# Work order
Copy out the data below, all of it, exactly.

# Material shown
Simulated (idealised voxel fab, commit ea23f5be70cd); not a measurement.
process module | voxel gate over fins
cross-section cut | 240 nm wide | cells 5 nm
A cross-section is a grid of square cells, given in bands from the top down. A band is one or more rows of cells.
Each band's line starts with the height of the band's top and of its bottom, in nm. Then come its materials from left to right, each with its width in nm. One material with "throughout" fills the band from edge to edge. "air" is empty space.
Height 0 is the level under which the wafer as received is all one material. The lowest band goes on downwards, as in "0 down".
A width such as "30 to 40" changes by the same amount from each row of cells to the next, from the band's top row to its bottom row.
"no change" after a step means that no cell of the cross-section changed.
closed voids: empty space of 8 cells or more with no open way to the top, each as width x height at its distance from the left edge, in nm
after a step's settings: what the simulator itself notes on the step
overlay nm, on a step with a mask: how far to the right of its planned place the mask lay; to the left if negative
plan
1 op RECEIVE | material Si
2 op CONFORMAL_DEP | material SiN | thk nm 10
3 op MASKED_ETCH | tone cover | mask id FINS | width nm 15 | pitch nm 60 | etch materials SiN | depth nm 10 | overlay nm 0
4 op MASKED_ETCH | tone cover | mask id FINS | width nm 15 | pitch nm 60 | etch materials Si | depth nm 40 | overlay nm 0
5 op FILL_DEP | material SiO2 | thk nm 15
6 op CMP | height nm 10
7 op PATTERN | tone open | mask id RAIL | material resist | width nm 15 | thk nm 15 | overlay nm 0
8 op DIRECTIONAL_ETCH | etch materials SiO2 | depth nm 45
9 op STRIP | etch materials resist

# Exercise answer
Simulated (idealised voxel fab, commit ea23f5be70cd); not a measurement.
process module | voxel gate over fins
cross-section cut | 240 nm wide | cells 5 nm
A cross-section is a grid of square cells, given in bands from the top down. A band is one or more rows of cells.
Each band's line starts with the height of the band's top and of its bottom, in nm. Then come its materials from left to right, each with its width in nm. One material with "throughout" fills the band from edge to edge. "air" is empty space.
Height 0 is the level under which the wafer as received is all one material. The lowest band goes on downwards, as in "0 down".
A width such as "30 to 40" changes by the same amount from each row of cells to the next, from the band's top row to its bottom row.
"no change" after a step means that no cell of the cross-section changed.
closed voids: empty space of 8 cells or more with no open way to the top, each as width x height at its distance from the left edge, in nm
after a step's settings: what the simulator itself notes on the step
overlay nm, on a step with a mask: how far to the right of its planned place the mask lay; to the left if negative
plan
1 op RECEIVE | material Si
2 op CONFORMAL_DEP | material SiN | thk nm 10
3 op MASKED_ETCH | tone cover | mask id FINS | width nm 15 | pitch nm 60 | etch materials SiN | depth nm 10 | overlay nm 0
4 op MASKED_ETCH | tone cover | mask id FINS | width nm 15 | pitch nm 60 | etch materials Si | depth nm 40 | overlay nm 0
5 op FILL_DEP | material SiO2 | thk nm 15
6 op CMP | height nm 10
7 op PATTERN | tone open | mask id RAIL | material resist | width nm 15 | thk nm 15 | overlay nm 0
8 op DIRECTIONAL_ETCH | etch materials SiO2 | depth nm 45
9 op STRIP | etch materials resist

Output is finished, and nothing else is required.